__Work request__
Starting at the top of the entries below, set down each line exactly as written, and stop after the line containing "Killed dies count".

__Given data__
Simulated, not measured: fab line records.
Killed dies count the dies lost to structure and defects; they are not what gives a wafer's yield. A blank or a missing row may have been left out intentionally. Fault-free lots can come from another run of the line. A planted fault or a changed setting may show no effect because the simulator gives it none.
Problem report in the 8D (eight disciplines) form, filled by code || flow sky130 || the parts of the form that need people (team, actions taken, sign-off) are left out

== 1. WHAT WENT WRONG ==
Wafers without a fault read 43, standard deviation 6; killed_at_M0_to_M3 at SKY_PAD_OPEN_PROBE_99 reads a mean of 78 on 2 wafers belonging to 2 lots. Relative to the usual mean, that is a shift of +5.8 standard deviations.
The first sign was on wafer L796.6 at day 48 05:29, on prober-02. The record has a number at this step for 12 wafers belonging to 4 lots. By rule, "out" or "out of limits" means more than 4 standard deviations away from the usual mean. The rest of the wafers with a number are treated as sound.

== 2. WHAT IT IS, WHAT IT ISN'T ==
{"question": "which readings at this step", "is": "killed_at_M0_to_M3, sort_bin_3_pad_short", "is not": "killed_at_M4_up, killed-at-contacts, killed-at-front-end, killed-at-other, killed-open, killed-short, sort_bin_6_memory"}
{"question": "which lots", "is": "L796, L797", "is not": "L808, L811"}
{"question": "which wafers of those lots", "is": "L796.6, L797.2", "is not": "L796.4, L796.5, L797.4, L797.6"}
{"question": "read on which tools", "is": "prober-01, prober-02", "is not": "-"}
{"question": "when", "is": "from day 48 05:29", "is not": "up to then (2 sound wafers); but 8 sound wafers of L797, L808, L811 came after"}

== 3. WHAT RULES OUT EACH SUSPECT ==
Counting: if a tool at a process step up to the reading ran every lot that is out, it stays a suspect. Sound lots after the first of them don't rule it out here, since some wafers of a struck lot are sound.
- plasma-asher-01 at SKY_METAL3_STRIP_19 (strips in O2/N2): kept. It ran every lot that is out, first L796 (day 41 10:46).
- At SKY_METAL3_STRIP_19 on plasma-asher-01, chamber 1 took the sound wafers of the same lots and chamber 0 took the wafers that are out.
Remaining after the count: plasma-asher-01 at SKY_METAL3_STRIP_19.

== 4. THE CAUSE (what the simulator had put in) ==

__Written reply__
Simulated, not measured: fab line records.
Killed dies count the dies lost to structure and defects; they are not what gives a wafer's yield. A blank or a missing row may have been left out intentionally. Fault-free lots can come from another run of the line. A planted fault or a changed setting may show no effect because the simulator gives it none.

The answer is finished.